BEGIN

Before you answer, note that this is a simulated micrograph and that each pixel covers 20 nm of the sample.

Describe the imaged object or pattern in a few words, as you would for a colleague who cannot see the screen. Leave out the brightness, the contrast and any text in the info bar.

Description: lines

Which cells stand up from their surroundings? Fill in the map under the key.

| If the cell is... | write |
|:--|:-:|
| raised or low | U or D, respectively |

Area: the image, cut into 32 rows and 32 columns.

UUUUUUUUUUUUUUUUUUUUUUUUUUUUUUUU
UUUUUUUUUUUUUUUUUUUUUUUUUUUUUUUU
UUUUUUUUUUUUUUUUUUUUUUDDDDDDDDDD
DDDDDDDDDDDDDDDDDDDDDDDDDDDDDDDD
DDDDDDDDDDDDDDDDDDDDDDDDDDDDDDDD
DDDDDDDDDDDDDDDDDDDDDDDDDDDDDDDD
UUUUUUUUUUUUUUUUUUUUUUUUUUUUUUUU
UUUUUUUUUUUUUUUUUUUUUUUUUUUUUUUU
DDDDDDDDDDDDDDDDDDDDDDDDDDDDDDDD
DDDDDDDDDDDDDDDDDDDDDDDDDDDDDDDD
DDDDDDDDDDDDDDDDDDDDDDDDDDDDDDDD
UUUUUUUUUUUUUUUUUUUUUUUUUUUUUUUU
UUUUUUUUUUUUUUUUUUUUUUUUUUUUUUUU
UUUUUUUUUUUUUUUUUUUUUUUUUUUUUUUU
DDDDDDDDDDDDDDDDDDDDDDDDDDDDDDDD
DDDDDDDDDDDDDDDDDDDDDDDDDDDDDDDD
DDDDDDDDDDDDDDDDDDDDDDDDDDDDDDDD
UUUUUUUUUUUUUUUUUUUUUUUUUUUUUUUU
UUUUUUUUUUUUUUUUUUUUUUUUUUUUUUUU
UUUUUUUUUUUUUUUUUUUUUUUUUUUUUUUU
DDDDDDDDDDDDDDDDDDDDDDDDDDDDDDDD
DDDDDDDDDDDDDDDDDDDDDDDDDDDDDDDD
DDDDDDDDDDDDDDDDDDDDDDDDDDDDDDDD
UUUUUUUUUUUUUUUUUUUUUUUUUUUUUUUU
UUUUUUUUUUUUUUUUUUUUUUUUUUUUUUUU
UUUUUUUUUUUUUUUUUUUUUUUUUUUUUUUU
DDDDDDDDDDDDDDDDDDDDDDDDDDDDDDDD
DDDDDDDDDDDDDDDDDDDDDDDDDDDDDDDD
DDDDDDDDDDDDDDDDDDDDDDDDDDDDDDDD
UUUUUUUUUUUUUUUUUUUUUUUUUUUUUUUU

END

▶ [Work task]:
The line containing "UUUUUUUUUUUUUUUUUUUUUUDDDDDDDDDD" marks the end: copy exactly every line from the top of the data above down to it, that line included.

▶ [Exercise output]:
Before you answer, note that this is a simulated micrograph and that each pixel covers 20 nm of the sample.

Describe the imaged object or pattern in a few words, as you would for a colleague who cannot see the screen. Leave out the brightness, the contrast and any text in the info bar.

Description: lines

Which cells stand up from their surroundings? Fill in the map under the key.

| If the cell is... | write |
|:--|:-:|
| raised or low | U or D, respectively |

Area: the image, cut into 32 rows and 32 columns.

UUUUUUUUUUUUUUUUUUUUUUUUUUUUUUUU
UUUUUUUUUUUUUUUUUUUUUUUUUUUUUUUU
UUUUUUUUUUUUUUUUUUUUUUDDDDDDDDDD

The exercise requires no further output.